# Exercise
After repeating the line containing "DDUUDDDDUDUUUUUUUUUUUUUUUUUUUUUU", stop; until then, repeat each line of the listing below exactly, starting with the first.

Start of Block

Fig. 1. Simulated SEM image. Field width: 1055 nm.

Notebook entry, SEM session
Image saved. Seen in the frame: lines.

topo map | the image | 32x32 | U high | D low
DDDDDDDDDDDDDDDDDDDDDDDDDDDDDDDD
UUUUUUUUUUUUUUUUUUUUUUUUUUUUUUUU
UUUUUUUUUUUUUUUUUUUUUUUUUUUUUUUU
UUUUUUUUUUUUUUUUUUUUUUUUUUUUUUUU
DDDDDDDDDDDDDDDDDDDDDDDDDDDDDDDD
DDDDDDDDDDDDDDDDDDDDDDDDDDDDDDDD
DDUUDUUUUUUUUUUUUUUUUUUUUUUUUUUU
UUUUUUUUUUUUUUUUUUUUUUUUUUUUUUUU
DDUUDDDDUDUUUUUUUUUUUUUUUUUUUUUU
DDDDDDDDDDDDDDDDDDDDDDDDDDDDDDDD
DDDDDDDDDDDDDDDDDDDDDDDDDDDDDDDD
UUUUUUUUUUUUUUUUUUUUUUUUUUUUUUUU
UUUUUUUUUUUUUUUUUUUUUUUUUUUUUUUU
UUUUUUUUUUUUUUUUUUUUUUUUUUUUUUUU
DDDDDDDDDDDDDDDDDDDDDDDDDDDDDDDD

End of Block

# Exercise answer
Fig. 1. Simulated SEM image. Field width: 1055 nm.

Notebook entry, SEM session
Image saved. Seen in the frame: lines.

topo map | the image | 32x32 | U high | D low
DDDDDDDDDDDDDDDDDDDDDDDDDDDDDDDD
UUUUUUUUUUUUUUUUUUUUUUUUUUUUUUUU
UUUUUUUUUUUUUUUUUUUUUUUUUUUUUUUU
UUUUUUUUUUUUUUUUUUUUUUUUUUUUUUUU
DDDDDDDDDDDDDDDDDDDDDDDDDDDDDDDD
DDDDDDDDDDDDDDDDDDDDDDDDDDDDDDDD
DDUUDUUUUUUUUUUUUUUUUUUUUUUUUUUU
UUUUUUUUUUUUUUUUUUUUUUUUUUUUUUUU
DDUUDDDDUDUUUUUUUUUUUUUUUUUUUUUU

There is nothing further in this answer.